_Work order_
The task here is to set down every line of the listing exactly.

Supplied information START

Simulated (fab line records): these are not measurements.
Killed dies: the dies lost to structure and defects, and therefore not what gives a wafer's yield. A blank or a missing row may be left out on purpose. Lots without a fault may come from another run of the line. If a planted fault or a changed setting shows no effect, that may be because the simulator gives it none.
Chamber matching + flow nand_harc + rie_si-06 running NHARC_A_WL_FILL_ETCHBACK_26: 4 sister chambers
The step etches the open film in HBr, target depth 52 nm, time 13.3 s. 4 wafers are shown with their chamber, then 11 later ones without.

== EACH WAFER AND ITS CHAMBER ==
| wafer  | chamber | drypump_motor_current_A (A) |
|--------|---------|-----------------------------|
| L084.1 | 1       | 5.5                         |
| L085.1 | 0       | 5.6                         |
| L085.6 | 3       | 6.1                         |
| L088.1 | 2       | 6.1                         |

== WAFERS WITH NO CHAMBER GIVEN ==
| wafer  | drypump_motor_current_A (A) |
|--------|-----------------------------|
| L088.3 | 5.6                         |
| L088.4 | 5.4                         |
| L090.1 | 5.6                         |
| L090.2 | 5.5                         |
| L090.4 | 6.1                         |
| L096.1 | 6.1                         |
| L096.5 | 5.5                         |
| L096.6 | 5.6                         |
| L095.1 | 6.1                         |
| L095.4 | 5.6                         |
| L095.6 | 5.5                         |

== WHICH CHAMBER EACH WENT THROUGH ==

Supplied information END

_Exercise output_
Simulated (fab line records): these are not measurements.
Killed dies: the dies lost to structure and defects, and therefore not what gives a wafer's yield. A blank or a missing row may be left out on purpose. Lots without a fault may come from another run of the line. If a planted fault or a changed setting shows no effect, that may be because the simulator gives it none.
Chamber matching + flow nand_harc + rie_si-06 running NHARC_A_WL_FILL_ETCHBACK_26: 4 sister chambers
The step etches the open film in HBr, target depth 52 nm, time 13.3 s. 4 wafers are shown with their chamber, then 11 later ones without.

== EACH WAFER AND ITS CHAMBER ==
| wafer  | chamber | drypump_motor_current_A (A) |
|--------|---------|-----------------------------|
| L084.1 | 1       | 5.5                         |
| L085.1 | 0       | 5.6                         |
| L085.6 | 3       | 6.1                         |
| L088.1 | 2       | 6.1                         |

== WAFERS WITH NO CHAMBER GIVEN ==
| wafer  | drypump_motor_current_A (A) |
|--------|-----------------------------|
| L088.3 | 5.6                         |
| L088.4 | 5.4                         |
| L090.1 | 5.6                         |
| L090.2 | 5.5                         |
| L090.4 | 6.1                         |
| L096.1 | 6.1                         |
| L096.5 | 5.5                         |
| L096.6 | 5.6                         |
| L095.1 | 6.1                         |
| L095.4 | 5.6                         |
| L095.6 | 5.5                         |

== WHICH CHAMBER EACH WENT THROUGH ==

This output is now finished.